**Action item:** Return exactly the listing's lines, from its first line to the line holding "Ru,thk nm 10 |", ends included.

Segment Start: Excerpted records

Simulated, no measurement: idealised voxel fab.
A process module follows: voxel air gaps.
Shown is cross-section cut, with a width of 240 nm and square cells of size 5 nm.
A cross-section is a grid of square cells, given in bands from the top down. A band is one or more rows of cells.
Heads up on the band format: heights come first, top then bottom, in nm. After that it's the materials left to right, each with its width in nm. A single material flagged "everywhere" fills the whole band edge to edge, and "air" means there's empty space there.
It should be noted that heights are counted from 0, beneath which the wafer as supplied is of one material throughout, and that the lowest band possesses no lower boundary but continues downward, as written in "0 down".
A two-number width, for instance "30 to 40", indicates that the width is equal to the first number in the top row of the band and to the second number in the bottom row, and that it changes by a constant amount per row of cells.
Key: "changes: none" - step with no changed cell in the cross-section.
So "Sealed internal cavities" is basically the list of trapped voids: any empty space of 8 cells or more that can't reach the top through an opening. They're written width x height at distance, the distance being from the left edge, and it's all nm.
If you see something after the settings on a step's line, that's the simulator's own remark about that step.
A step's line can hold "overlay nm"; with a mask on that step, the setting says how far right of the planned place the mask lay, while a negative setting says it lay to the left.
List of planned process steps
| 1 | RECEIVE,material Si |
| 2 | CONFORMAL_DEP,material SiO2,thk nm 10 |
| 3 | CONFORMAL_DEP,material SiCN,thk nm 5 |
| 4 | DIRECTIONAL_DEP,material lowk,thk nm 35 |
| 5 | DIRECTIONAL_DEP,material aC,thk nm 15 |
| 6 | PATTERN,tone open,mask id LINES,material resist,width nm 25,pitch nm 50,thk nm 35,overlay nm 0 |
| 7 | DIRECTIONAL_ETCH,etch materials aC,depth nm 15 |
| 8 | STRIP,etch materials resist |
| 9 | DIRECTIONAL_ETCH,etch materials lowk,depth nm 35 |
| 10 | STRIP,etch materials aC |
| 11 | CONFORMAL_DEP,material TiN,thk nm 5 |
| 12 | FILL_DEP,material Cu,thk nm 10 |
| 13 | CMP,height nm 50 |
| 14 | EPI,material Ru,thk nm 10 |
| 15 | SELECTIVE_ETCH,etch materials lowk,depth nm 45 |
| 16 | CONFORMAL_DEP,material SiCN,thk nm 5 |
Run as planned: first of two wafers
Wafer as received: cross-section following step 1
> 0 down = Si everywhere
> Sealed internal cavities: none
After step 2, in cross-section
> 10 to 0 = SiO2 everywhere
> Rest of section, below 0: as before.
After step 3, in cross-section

Segment End: Excerpted records

**Response:**
Simulated, no measurement: idealised voxel fab.
A process module follows: voxel air gaps.
Shown is cross-section cut, with a width of 240 nm and square cells of size 5 nm.
A cross-section is a grid of square cells, given in bands from the top down. A band is one or more rows of cells.
Heads up on the band format: heights come first, top then bottom, in nm. After that it's the materials left to right, each with its width in nm. A single material flagged "everywhere" fills the whole band edge to edge, and "air" means there's empty space there.
It should be noted that heights are counted from 0, beneath which the wafer as supplied is of one material throughout, and that the lowest band possesses no lower boundary but continues downward, as written in "0 down".
A two-number width, for instance "30 to 40", indicates that the width is equal to the first number in the top row of the band and to the second number in the bottom row, and that it changes by a constant amount per row of cells.
Key: "changes: none" - step with no changed cell in the cross-section.
So "Sealed internal cavities" is basically the list of trapped voids: any empty space of 8 cells or more that can't reach the top through an opening. They're written width x height at distance, the distance being from the left edge, and it's all nm.
If you see something after the settings on a step's line, that's the simulator's own remark about that step.
A step's line can hold "overlay nm"; with a mask on that step, the setting says how far right of the planned place the mask lay, while a negative setting says it lay to the left.
List of planned process steps
| 1 | RECEIVE,material Si |
| 2 | CONFORMAL_DEP,material SiO2,thk nm 10 |
| 3 | CONFORMAL_DEP,material SiCN,thk nm 5 |
| 4 | DIRECTIONAL_DEP,material lowk,thk nm 35 |
| 5 | DIRECTIONAL_DEP,material aC,thk nm 15 |
| 6 | PATTERN,tone open,mask id LINES,material resist,width nm 25,pitch nm 50,thk nm 35,overlay nm 0 |
| 7 | DIRECTIONAL_ETCH,etch materials aC,depth nm 15 |
| 8 | STRIP,etch materials resist |
| 9 | DIRECTIONAL_ETCH,etch materials lowk,depth nm 35 |
| 10 | STRIP,etch materials aC |
| 11 | CONFORMAL_DEP,material TiN,thk nm 5 |
| 12 | FILL_DEP,material Cu,thk nm 10 |
| 13 | CMP,height nm 50 |
| 14 | EPI,material Ru,thk nm 10 |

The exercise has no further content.